§ **PROVIDED DATA**
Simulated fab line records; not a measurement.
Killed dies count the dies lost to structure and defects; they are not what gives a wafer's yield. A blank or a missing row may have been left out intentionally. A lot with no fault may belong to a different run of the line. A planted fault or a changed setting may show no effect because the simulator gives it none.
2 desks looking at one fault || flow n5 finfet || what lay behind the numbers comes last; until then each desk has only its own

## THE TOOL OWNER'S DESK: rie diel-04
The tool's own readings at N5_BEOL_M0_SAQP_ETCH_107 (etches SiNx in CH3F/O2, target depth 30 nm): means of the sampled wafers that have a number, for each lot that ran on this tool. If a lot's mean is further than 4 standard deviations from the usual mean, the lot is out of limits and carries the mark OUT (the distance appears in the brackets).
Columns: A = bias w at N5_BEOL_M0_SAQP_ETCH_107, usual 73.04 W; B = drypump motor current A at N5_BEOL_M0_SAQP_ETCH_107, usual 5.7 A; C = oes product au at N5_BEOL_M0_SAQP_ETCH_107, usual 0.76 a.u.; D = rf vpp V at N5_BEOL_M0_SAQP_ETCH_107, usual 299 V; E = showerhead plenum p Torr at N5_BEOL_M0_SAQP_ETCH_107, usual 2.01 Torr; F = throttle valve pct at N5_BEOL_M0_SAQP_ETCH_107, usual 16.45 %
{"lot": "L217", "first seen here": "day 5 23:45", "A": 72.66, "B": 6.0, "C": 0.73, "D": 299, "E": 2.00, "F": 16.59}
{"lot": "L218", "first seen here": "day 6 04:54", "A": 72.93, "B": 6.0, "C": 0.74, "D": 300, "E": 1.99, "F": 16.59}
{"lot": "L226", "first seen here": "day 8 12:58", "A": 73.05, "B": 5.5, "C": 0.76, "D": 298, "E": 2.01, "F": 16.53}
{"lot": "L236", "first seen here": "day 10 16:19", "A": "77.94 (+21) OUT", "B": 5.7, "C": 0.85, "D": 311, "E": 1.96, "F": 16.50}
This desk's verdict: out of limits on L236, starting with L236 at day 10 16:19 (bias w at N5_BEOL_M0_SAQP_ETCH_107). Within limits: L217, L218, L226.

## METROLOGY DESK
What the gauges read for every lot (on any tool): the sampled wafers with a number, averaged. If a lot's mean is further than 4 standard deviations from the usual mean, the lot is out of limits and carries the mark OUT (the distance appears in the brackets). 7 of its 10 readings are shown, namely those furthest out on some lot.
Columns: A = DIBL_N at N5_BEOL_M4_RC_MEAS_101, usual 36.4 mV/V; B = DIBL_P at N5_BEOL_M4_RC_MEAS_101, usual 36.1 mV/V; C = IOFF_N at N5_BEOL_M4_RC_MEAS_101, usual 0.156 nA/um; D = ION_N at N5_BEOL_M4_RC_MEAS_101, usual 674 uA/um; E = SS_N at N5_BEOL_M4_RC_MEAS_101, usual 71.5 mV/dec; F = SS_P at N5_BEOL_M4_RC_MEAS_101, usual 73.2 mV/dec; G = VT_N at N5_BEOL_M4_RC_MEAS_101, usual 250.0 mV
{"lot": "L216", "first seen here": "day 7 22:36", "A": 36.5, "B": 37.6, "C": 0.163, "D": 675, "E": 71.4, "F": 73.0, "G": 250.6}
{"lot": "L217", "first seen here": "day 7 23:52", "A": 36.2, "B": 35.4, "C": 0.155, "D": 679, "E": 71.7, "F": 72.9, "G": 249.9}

§ **WORK REQUEST**
In the listing above, find the line with "## THE TOOL OWNER'S DESK: rie diel-04" and the line with "The tool's own"; output exactly those lines and all lines between them.

§ **ANSWER BOX**
## THE TOOL OWNER'S DESK: rie diel-04
The tool's own readings at N5_BEOL_M0_SAQP_ETCH_107 (etches SiNx in CH3F/O2, target depth 30 nm): means of the sampled wafers that have a number, for each lot that ran on this tool. If a lot's mean is further than 4 standard deviations from the usual mean, the lot is out of limits and carries the mark OUT (the distance appears in the brackets).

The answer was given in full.